### Required action
Each line below needs to be printed again exactly.

### Extracted records
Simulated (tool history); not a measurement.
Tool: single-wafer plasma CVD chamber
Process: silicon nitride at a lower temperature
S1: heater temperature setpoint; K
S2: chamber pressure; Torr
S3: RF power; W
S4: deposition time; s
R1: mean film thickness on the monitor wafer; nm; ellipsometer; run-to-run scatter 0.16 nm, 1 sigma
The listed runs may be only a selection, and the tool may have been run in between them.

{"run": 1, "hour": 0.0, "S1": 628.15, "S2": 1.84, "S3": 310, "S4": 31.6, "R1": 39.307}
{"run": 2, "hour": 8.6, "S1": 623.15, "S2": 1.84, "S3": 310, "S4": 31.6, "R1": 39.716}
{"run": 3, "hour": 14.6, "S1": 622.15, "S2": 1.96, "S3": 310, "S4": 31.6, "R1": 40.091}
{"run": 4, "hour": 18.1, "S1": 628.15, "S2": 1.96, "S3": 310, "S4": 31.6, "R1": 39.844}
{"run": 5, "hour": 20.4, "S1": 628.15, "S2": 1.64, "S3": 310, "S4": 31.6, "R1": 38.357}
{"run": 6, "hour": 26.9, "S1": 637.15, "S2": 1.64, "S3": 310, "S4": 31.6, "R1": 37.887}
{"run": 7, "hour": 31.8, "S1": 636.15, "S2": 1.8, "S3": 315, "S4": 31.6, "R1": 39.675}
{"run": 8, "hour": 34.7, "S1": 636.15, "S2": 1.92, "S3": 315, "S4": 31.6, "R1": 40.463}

### Written solution
Simulated (tool history); not a measurement.
Tool: single-wafer plasma CVD chamber
Process: silicon nitride at a lower temperature
S1: heater temperature setpoint; K
S2: chamber pressure; Torr
S3: RF power; W
S4: deposition time; s
R1: mean film thickness on the monitor wafer; nm; ellipsometer; run-to-run scatter 0.16 nm, 1 sigma
The listed runs may be only a selection, and the tool may have been run in between them.

{"run": 1, "hour": 0.0, "S1": 628.15, "S2": 1.84, "S3": 310, "S4": 31.6, "R1": 39.307}
{"run": 2, "hour": 8.6, "S1": 623.15, "S2": 1.84, "S3": 310, "S4": 31.6, "R1": 39.716}
{"run": 3, "hour": 14.6, "S1": 622.15, "S2": 1.96, "S3": 310, "S4": 31.6, "R1": 40.091}
{"run": 4, "hour": 18.1, "S1": 628.15, "S2": 1.96, "S3": 310, "S4": 31.6, "R1": 39.844}
{"run": 5, "hour": 20.4, "S1": 628.15, "S2": 1.64, "S3": 310, "S4": 31.6, "R1": 38.357}
{"run": 6, "hour": 26.9, "S1": 637.15, "S2": 1.64, "S3": 310, "S4": 31.6, "R1": 37.887}
{"run": 7, "hour": 31.8, "S1": 636.15, "S2": 1.8, "S3": 315, "S4": 31.6, "R1": 39.675}
{"run": 8, "hour": 34.7, "S1": 636.15, "S2": 1.92, "S3": 315, "S4": 31.6, "R1": 40.463}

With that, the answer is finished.